» Assignment
Word for word, print every entry below.

» Material provided
══════

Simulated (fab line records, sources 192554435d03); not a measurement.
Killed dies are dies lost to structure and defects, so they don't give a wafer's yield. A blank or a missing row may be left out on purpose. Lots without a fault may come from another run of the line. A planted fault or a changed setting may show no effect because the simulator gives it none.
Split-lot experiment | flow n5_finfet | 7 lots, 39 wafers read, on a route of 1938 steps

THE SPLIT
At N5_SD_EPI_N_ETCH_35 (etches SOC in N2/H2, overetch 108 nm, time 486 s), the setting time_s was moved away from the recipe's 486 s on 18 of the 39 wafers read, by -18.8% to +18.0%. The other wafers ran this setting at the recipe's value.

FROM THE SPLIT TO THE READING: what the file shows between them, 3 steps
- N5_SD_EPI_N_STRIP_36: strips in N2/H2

══════

» Answer space
Simulated (fab line records, sources 192554435d03); not a measurement.
Killed dies are dies lost to structure and defects, so they don't give a wafer's yield. A blank or a missing row may be left out on purpose. Lots without a fault may come from another run of the line. A planted fault or a changed setting may show no effect because the simulator gives it none.
Split-lot experiment | flow n5_finfet | 7 lots, 39 wafers read, on a route of 1938 steps

THE SPLIT
At N5_SD_EPI_N_ETCH_35 (etches SOC in N2/H2, overetch 108 nm, time 486 s), the setting time_s was moved away from the recipe's 486 s on 18 of the 39 wafers read, by -18.8% to +18.0%. The other wafers ran this setting at the recipe's value.

FROM THE SPLIT TO THE READING: what the file shows between them, 3 steps
- N5_SD_EPI_N_STRIP_36: strips in N2/H2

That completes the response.